__Work request__:
Restate the listing exactly and in full.

--------------------------------

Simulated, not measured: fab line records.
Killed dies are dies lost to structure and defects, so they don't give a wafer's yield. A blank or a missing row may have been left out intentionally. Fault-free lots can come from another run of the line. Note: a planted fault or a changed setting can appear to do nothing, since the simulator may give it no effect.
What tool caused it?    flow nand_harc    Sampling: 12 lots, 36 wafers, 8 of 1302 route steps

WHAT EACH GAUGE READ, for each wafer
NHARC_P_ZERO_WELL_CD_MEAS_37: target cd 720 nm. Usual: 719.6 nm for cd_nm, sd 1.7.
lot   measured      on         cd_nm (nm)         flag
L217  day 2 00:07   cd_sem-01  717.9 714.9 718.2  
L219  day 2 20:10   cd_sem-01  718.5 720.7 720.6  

--------------------------------

__Answer box__:
Simulated, not measured: fab line records.
Killed dies are dies lost to structure and defects, so they don't give a wafer's yield. A blank or a missing row may have been left out intentionally. Fault-free lots can come from another run of the line. Note: a planted fault or a changed setting can appear to do nothing, since the simulator may give it no effect.
What tool caused it?    flow nand_harc    Sampling: 12 lots, 36 wafers, 8 of 1302 route steps

WHAT EACH GAUGE READ, for each wafer
NHARC_P_ZERO_WELL_CD_MEAS_37: target cd 720 nm. Usual: 719.6 nm for cd_nm, sd 1.7.
lot   measured      on         cd_nm (nm)         flag
L217  day 2 00:07   cd_sem-01  717.9 714.9 718.2  
L219  day 2 20:10   cd_sem-01  718.5 720.7 720.6  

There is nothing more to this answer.